**Dataset content:**
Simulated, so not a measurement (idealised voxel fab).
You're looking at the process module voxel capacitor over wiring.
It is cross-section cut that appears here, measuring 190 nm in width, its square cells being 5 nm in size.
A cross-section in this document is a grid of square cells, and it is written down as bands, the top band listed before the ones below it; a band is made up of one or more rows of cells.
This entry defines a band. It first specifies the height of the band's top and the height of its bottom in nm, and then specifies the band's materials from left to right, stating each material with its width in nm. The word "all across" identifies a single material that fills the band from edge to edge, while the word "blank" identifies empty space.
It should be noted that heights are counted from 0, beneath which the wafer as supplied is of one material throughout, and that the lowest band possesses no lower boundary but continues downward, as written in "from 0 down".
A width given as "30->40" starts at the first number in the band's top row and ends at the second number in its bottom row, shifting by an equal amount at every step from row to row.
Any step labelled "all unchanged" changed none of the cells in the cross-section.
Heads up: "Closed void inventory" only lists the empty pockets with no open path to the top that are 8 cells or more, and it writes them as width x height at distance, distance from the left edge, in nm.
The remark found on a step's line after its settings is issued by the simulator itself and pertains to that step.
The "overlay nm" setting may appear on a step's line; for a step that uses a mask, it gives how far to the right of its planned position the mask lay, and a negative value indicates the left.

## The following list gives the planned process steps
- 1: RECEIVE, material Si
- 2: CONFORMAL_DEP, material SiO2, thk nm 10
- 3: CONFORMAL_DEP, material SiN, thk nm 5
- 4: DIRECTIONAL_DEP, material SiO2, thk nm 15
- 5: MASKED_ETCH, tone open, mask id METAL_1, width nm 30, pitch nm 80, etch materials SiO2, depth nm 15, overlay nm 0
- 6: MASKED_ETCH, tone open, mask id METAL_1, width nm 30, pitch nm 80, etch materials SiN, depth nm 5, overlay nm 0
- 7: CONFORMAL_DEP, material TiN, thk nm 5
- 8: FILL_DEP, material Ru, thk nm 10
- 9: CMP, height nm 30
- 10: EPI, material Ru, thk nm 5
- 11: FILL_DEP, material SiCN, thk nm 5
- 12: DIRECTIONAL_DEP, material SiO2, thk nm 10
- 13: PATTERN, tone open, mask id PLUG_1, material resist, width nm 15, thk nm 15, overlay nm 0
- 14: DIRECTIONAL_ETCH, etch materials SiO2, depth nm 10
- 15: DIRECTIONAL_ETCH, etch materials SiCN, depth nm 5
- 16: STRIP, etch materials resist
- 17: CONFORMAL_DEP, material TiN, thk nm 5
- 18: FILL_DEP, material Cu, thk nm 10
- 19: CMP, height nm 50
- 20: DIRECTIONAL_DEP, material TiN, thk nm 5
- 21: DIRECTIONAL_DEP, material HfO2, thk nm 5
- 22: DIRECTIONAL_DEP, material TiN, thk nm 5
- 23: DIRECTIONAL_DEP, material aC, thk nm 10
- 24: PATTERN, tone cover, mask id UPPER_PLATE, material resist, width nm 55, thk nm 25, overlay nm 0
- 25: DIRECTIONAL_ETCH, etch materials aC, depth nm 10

**Activity:** Word for word, restate the lines of the data above that fall between the line holding "It should be" and the line holding "Any step labelled", inclusive, and no other lines.

**Written reply:**
It should be noted that heights are counted from 0, beneath which the wafer as supplied is of one material throughout, and that the lowest band possesses no lower boundary but continues downward, as written in "from 0 down".
A width given as "30->40" starts at the first number in the band's top row and ends at the second number in its bottom row, shifting by an equal amount at every step from row to row.
Any step labelled "all unchanged" changed none of the cells in the cross-section.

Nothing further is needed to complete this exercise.